Exercise: An exact reproduction of each record is required.

*** Opening of Dataset records ***

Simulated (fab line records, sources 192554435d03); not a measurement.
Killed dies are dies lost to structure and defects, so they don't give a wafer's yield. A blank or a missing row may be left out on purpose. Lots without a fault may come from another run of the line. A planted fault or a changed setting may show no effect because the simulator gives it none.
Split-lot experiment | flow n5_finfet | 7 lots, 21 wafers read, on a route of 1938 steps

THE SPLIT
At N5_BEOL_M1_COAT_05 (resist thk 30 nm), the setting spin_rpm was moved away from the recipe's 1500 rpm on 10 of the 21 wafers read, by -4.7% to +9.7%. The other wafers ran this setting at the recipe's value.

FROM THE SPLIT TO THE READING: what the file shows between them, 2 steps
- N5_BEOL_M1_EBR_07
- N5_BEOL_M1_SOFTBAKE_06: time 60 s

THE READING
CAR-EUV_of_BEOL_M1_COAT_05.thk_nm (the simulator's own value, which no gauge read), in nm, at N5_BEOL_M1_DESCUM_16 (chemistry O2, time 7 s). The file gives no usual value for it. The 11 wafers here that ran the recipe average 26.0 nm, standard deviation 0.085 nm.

*** Close of Dataset records ***

Task answer:
Simulated (fab line records, sources 192554435d03); not a measurement.
Killed dies are dies lost to structure and defects, so they don't give a wafer's yield. A blank or a missing row may be left out on purpose. Lots without a fault may come from another run of the line. A planted fault or a changed setting may show no effect because the simulator gives it none.
Split-lot experiment | flow n5_finfet | 7 lots, 21 wafers read, on a route of 1938 steps

THE SPLIT
At N5_BEOL_M1_COAT_05 (resist thk 30 nm), the setting spin_rpm was moved away from the recipe's 1500 rpm on 10 of the 21 wafers read, by -4.7% to +9.7%. The other wafers ran this setting at the recipe's value.

FROM THE SPLIT TO THE READING: what the file shows between them, 2 steps
- N5_BEOL_M1_EBR_07
- N5_BEOL_M1_SOFTBAKE_06: time 60 s

THE READING
CAR-EUV_of_BEOL_M1_COAT_05.thk_nm (the simulator's own value, which no gauge read), in nm, at N5_BEOL_M1_DESCUM_16 (chemistry O2, time 7 s). The file gives no usual value for it. The 11 wafers here that ran the recipe average 26.0 nm, standard deviation 0.085 nm.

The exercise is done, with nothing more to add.